- [Assignment]: Word for word, retype each record shown below.

_ _ _ _ _ _ _

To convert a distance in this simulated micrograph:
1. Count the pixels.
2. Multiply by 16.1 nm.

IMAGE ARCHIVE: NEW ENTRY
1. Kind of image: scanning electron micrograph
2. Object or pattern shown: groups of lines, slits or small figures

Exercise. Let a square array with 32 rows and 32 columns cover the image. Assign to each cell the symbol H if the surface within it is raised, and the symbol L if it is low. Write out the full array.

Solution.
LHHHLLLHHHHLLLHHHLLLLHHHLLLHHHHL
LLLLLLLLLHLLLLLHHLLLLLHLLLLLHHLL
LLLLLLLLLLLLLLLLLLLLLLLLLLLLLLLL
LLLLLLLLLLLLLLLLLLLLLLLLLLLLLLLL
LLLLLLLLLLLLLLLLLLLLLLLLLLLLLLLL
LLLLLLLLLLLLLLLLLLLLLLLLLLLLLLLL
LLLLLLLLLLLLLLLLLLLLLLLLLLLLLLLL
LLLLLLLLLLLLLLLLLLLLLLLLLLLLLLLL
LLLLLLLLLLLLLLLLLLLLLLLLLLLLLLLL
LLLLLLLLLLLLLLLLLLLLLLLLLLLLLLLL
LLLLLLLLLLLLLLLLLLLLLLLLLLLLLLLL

_ _ _ _ _ _ _

- [Answer box]:
To convert a distance in this simulated micrograph:
1. Count the pixels.
2. Multiply by 16.1 nm.

IMAGE ARCHIVE: NEW ENTRY
1. Kind of image: scanning electron micrograph
2. Object or pattern shown: groups of lines, slits or small figures

Exercise. Let a square array with 32 rows and 32 columns cover the image. Assign to each cell the symbol H if the surface within it is raised, and the symbol L if it is low. Write out the full array.

Solution.
LHHHLLLHHHHLLLHHHLLLLHHHLLLHHHHL
LLLLLLLLLHLLLLLHHLLLLLHLLLLLHHLL
LLLLLLLLLLLLLLLLLLLLLLLLLLLLLLLL
LLLLLLLLLLLLLLLLLLLLLLLLLLLLLLLL
LLLLLLLLLLLLLLLLLLLLLLLLLLLLLLLL
LLLLLLLLLLLLLLLLLLLLLLLLLLLLLLLL
LLLLLLLLLLLLLLLLLLLLLLLLLLLLLLLL
LLLLLLLLLLLLLLLLLLLLLLLLLLLLLLLL
LLLLLLLLLLLLLLLLLLLLLLLLLLLLLLLL
LLLLLLLLLLLLLLLLLLLLLLLLLLLLLLLL
LLLLLLLLLLLLLLLLLLLLLLLLLLLLLLLL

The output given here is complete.